-------- Record extracts

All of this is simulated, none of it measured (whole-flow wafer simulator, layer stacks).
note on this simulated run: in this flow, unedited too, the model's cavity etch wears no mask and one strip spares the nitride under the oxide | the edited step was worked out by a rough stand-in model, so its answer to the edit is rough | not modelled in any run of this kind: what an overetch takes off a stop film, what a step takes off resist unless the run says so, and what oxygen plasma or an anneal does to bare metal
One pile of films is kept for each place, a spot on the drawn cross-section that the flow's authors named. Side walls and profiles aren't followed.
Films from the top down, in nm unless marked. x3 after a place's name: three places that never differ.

----------------

## Assigned task
Write out all of the records once more, exactly.

## Answer area
All of this is simulated, none of it measured (whole-flow wafer simulator, layer stacks).
note on this simulated run: in this flow, unedited too, the model's cavity etch wears no mask and one strip spares the nitride under the oxide | the edited step was worked out by a rough stand-in model, so its answer to the edit is rough | not modelled in any run of this kind: what an overetch takes off a stop film, what a step takes off resist unless the run says so, and what oxygen plasma or an anneal does to bare metal
One pile of films is kept for each place, a spot on the drawn cross-section that the flow's authors named. Side walls and profiles aren't followed.
Films from the top down, in nm unless marked. x3 after a place's name: three places that never differ.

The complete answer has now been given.